## Extracted data
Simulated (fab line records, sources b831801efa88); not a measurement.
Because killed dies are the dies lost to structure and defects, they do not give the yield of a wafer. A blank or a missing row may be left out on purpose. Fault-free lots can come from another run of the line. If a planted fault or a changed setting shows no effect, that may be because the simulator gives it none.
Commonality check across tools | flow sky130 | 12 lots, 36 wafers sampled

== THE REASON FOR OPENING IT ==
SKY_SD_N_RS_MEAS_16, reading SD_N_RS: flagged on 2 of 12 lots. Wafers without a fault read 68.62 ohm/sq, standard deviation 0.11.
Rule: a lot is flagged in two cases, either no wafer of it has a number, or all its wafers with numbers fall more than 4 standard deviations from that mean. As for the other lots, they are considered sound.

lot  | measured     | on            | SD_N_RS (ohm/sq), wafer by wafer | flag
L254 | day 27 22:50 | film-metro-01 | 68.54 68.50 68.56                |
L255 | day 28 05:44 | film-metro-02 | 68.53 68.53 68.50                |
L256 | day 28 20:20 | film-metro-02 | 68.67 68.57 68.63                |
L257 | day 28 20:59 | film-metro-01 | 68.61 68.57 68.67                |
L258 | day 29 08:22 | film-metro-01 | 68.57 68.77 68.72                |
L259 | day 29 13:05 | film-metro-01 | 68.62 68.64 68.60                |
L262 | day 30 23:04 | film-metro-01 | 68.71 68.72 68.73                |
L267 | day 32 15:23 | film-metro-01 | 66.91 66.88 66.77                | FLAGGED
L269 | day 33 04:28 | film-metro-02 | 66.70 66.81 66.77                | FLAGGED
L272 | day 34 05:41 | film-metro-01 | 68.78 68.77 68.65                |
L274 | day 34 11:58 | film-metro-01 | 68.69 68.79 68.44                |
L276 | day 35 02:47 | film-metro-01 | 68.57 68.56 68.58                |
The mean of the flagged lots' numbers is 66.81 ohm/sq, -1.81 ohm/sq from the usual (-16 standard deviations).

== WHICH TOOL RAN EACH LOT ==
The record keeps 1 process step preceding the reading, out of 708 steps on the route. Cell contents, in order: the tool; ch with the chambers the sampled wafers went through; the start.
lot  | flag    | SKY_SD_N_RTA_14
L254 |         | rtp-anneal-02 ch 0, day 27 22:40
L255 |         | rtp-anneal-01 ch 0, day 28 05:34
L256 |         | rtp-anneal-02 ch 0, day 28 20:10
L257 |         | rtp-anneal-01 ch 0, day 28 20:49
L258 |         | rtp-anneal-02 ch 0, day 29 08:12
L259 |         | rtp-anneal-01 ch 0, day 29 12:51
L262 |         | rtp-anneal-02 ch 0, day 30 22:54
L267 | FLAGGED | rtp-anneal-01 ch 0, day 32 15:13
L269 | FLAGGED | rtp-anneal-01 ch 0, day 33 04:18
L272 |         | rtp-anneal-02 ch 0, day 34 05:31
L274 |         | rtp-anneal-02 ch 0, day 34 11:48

## Work task
Your task for the entries above: copy exactly the span starting with the line with "L254 | day 27" and going on through the line with "L262 | day 30", both lines included, and nothing else.

## Exercise result
L254 | day 27 22:50 | film-metro-01 | 68.54 68.50 68.56                |
L255 | day 28 05:44 | film-metro-02 | 68.53 68.53 68.50                |
L256 | day 28 20:20 | film-metro-02 | 68.67 68.57 68.63                |
L257 | day 28 20:59 | film-metro-01 | 68.61 68.57 68.67                |
L258 | day 29 08:22 | film-metro-01 | 68.57 68.77 68.72                |
L259 | day 29 13:05 | film-metro-01 | 68.62 68.64 68.60                |
L262 | day 30 23:04 | film-metro-01 | 68.71 68.72 68.73                |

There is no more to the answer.